» Work instruction: Start to finish, reproduce the records below with nothing missing.

[[ Data extracts, beginning ]]
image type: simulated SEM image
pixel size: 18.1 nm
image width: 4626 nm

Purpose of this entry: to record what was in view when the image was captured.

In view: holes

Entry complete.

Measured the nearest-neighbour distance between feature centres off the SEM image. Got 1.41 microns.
[[ Data extracts, end ]]

» Task output:
image type: simulated SEM image
pixel size: 18.1 nm
image width: 4626 nm

Purpose of this entry: to record what was in view when the image was captured.

In view: holes

Entry complete.

Measured the nearest-neighbour distance between feature centres off the SEM image. Got 1.41 microns.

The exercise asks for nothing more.